Assignment:
Output exactly the lines that run from the top of the entries to the line holding "Correctly placed: 7", including both of those lines.

——————

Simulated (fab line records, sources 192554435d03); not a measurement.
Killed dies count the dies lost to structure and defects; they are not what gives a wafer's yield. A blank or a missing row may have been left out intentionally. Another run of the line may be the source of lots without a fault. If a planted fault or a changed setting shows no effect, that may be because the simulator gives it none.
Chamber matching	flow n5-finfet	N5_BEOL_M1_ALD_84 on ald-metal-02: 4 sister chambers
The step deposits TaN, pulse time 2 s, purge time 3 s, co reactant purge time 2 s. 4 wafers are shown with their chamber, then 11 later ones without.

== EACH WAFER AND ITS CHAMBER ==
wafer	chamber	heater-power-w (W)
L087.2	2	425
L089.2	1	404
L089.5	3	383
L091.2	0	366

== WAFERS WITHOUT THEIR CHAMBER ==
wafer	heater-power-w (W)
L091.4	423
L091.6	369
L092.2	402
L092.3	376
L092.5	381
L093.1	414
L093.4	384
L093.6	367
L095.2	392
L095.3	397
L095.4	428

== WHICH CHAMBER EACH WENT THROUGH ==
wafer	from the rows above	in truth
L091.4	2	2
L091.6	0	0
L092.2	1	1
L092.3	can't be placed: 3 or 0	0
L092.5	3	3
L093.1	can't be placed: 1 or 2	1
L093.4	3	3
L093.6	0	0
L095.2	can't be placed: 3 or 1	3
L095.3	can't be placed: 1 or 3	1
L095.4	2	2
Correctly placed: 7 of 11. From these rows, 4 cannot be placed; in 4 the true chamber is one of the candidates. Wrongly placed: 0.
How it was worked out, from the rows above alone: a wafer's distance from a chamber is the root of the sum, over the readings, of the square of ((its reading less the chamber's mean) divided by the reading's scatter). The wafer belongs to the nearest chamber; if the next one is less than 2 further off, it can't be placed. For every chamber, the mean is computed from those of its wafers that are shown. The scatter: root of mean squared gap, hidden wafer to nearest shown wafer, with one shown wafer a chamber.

——————

Task answer:
Simulated (fab line records, sources 192554435d03); not a measurement.
Killed dies count the dies lost to structure and defects; they are not what gives a wafer's yield. A blank or a missing row may have been left out intentionally. Another run of the line may be the source of lots without a fault. If a planted fault or a changed setting shows no effect, that may be because the simulator gives it none.
Chamber matching	flow n5-finfet	N5_BEOL_M1_ALD_84 on ald-metal-02: 4 sister chambers
The step deposits TaN, pulse time 2 s, purge time 3 s, co reactant purge time 2 s. 4 wafers are shown with their chamber, then 11 later ones without.

== EACH WAFER AND ITS CHAMBER ==
wafer	chamber	heater-power-w (W)
L087.2	2	425
L089.2	1	404
L089.5	3	383
L091.2	0	366

== WAFERS WITHOUT THEIR CHAMBER ==
wafer	heater-power-w (W)
L091.4	423
L091.6	369
L092.2	402
L092.3	376
L092.5	381
L093.1	414
L093.4	384
L093.6	367
L095.2	392
L095.3	397
L095.4	428

== WHICH CHAMBER EACH WENT THROUGH ==
wafer	from the rows above	in truth
L091.4	2	2
L091.6	0	0
L092.2	1	1
L092.3	can't be placed: 3 or 0	0
L092.5	3	3
L093.1	can't be placed: 1 or 2	1
L093.4	3	3
L093.6	0	0
L095.2	can't be placed: 3 or 1	3
L095.3	can't be placed: 1 or 3	1
L095.4	2	2
Correctly placed: 7 of 11. From these rows, 4 cannot be placed; in 4 the true chamber is one of the candidates. Wrongly placed: 0.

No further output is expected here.